* Work task: Reproduce each record exactly.

* Supplied material:
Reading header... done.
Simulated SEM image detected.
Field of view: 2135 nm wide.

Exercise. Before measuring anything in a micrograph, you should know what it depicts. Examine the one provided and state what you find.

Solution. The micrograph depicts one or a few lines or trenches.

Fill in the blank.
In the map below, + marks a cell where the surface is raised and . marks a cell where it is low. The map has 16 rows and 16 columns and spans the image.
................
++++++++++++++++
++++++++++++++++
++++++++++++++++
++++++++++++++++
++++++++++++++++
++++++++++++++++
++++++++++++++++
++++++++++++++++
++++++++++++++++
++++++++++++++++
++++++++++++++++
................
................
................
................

* Your response:
Reading header... done.
Simulated SEM image detected.
Field of view: 2135 nm wide.

Exercise. Before measuring anything in a micrograph, you should know what it depicts. Examine the one provided and state what you find.

Solution. The micrograph depicts one or a few lines or trenches.

Fill in the blank.
In the map below, + marks a cell where the surface is raised and . marks a cell where it is low. The map has 16 rows and 16 columns and spans the image.
................
++++++++++++++++
++++++++++++++++
++++++++++++++++
++++++++++++++++
++++++++++++++++
++++++++++++++++
++++++++++++++++
++++++++++++++++
++++++++++++++++
++++++++++++++++
++++++++++++++++
................
................
................
................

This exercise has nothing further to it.